Material provided:
-------

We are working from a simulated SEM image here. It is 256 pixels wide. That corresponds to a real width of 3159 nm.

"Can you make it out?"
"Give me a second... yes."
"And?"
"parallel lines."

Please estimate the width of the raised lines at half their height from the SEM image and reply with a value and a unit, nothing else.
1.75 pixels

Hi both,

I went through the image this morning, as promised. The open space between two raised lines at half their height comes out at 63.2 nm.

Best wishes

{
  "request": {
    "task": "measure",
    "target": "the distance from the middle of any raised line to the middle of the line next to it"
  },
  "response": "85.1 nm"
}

-------

Exercise: Your task is to transcribe the listing in full, so that each line reads exactly as before.

Response area:
We are working from a simulated SEM image here. It is 256 pixels wide. That corresponds to a real width of 3159 nm.

"Can you make it out?"
"Give me a second... yes."
"And?"
"parallel lines."

Please estimate the width of the raised lines at half their height from the SEM image and reply with a value and a unit, nothing else.
1.75 pixels

Hi both,

I went through the image this morning, as promised. The open space between two raised lines at half their height comes out at 63.2 nm.

Best wishes

{
  "request": {
    "task": "measure",
    "target": "the distance from the middle of any raised line to the middle of the line next to it"
  },
  "response": "85.1 nm"
}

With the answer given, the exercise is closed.